◆ **Dataset excerpts**
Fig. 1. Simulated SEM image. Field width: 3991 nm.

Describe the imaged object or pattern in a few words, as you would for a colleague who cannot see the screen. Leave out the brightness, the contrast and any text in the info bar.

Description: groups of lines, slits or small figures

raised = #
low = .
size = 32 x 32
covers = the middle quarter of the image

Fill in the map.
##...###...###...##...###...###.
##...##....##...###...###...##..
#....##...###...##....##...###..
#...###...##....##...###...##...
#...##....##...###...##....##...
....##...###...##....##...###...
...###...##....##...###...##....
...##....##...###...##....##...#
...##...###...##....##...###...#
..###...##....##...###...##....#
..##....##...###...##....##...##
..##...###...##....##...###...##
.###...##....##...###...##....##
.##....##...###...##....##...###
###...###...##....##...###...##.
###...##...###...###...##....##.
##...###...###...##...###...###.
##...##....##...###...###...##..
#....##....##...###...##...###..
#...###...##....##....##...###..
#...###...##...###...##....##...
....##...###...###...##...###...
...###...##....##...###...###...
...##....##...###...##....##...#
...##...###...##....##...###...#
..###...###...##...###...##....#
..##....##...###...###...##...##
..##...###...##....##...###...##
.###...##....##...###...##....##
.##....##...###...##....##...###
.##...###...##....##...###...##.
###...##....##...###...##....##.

◆ **Requirement**
Print the listing exactly. Every line must match.

◆ **Answer section**
Fig. 1. Simulated SEM image. Field width: 3991 nm.

Describe the imaged object or pattern in a few words, as you would for a colleague who cannot see the screen. Leave out the brightness, the contrast and any text in the info bar.

Description: groups of lines, slits or small figures

raised = #
low = .
size = 32 x 32
covers = the middle quarter of the image

Fill in the map.
##...###...###...##...###...###.
##...##....##...###...###...##..
#....##...###...##....##...###..
#...###...##....##...###...##...
#...##....##...###...##....##...
....##...###...##....##...###...
...###...##....##...###...##....
...##....##...###...##....##...#
...##...###...##....##...###...#
..###...##....##...###...##....#
..##....##...###...##....##...##
..##...###...##....##...###...##
.###...##....##...###...##....##
.##....##...###...##....##...###
###...###...##....##...###...##.
###...##...###...###...##....##.
##...###...###...##...###...###.
##...##....##...###...###...##..
#....##....##...###...##...###..
#...###...##....##....##...###..
#...###...##...###...##....##...
....##...###...###...##...###...
...###...##....##...###...###...
...##....##...###...##....##...#
...##...###...##....##...###...#
..###...###...##...###...##....#
..##....##...###...###...##...##
..##...###...##....##...###...##
.###...##....##...###...##....##
.##....##...###...##....##...###
.##...###...##....##...###...##.
###...##....##...###...##....##.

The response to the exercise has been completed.